Material provided
--- START ---
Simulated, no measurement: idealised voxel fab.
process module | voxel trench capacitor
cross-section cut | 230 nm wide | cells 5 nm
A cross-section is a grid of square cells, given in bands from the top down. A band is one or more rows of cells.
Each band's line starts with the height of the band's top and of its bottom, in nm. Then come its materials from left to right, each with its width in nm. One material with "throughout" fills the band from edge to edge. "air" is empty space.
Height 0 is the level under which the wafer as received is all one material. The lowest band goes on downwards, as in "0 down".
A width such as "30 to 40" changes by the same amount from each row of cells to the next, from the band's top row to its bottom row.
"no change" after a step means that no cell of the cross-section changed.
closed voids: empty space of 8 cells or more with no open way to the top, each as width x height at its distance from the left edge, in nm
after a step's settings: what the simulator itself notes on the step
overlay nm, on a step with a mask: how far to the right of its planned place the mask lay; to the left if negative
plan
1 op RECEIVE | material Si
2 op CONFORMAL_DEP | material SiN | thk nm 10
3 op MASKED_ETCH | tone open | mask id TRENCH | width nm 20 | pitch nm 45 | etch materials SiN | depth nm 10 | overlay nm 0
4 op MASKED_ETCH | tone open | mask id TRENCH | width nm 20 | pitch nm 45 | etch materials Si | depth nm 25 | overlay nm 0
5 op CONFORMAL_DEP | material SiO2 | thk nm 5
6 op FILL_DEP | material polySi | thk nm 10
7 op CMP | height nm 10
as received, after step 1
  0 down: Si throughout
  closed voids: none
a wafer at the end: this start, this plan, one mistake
--- END ---

Repeat back the material above verbatim, including every line.

Simulated, no measurement: idealised voxel fab.
process module | voxel trench capacitor
cross-section cut | 230 nm wide | cells 5 nm
A cross-section is a grid of square cells, given in bands from the top down. A band is one or more rows of cells.
Each band's line starts with the height of the band's top and of its bottom, in nm. Then come its materials from left to right, each with its width in nm. One material with "throughout" fills the band from edge to edge. "air" is empty space.
Height 0 is the level under which the wafer as received is all one material. The lowest band goes on downwards, as in "0 down".
A width such as "30 to 40" changes by the same amount from each row of cells to the next, from the band's top row to its bottom row.
"no change" after a step means that no cell of the cross-section changed.
closed voids: empty space of 8 cells or more with no open way to the top, each as width x height at its distance from the left edge, in nm
after a step's settings: what the simulator itself notes on the step
overlay nm, on a step with a mask: how far to the right of its planned place the mask lay; to the left if negative
plan
1 op RECEIVE | material Si
2 op CONFORMAL_DEP | material SiN | thk nm 10
3 op MASKED_ETCH | tone open | mask id TRENCH | width nm 20 | pitch nm 45 | etch materials SiN | depth nm 10 | overlay nm 0
4 op MASKED_ETCH | tone open | mask id TRENCH | width nm 20 | pitch nm 45 | etch materials Si | depth nm 25 | overlay nm 0
5 op CONFORMAL_DEP | material SiO2 | thk nm 5
6 op FILL_DEP | material polySi | thk nm 10
7 op CMP | height nm 10
as received, after step 1
  0 down: Si throughout
  closed voids: none
a wafer at the end: this start, this plan, one mistake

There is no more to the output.